Entries shown:

···

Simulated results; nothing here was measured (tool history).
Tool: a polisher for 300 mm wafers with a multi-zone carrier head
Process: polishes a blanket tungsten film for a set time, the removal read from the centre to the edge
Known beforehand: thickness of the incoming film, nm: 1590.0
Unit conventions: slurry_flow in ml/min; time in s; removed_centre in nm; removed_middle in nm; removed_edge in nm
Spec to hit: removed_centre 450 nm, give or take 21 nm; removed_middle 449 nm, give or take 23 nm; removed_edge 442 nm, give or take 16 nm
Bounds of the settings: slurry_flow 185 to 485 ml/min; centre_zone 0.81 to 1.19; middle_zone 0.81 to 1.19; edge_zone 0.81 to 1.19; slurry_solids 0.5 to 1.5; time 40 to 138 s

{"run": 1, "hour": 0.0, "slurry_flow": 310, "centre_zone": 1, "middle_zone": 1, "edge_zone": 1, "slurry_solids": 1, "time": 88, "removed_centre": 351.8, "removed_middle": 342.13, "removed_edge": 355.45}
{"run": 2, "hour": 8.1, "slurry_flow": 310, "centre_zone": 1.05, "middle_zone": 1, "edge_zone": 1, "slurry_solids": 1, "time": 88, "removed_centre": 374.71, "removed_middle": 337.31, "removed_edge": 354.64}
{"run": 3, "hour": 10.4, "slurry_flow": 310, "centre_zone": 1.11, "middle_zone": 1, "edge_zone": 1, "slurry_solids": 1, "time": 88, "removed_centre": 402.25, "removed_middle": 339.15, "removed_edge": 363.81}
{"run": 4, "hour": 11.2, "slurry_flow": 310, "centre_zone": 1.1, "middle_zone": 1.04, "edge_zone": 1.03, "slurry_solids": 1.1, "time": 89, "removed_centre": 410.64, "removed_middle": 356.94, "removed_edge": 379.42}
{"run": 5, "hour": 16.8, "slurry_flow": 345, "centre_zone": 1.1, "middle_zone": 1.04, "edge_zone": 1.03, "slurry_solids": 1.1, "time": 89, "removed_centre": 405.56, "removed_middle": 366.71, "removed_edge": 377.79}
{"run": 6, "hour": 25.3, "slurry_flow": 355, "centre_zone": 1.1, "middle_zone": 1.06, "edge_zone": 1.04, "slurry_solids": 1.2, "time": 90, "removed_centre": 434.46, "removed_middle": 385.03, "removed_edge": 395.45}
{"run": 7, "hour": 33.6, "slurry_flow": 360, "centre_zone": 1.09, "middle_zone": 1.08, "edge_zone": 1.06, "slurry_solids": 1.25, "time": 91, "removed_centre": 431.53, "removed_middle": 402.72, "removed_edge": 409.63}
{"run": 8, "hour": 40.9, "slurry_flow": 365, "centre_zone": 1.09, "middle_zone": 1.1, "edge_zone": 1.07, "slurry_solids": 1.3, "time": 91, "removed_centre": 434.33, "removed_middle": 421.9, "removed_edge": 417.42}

···

Action item: Take exactly the lines from the one containing "Unit conventions: slurry_flow" through the one containing "Spec to hit: removed_centre" in the data above, and output them with nothing added.

Response area:
Unit conventions: slurry_flow in ml/min; time in s; removed_centre in nm; removed_middle in nm; removed_edge in nm
Spec to hit: removed_centre 450 nm, give or take 21 nm; removed_middle 449 nm, give or take 23 nm; removed_edge 442 nm, give or take 16 nm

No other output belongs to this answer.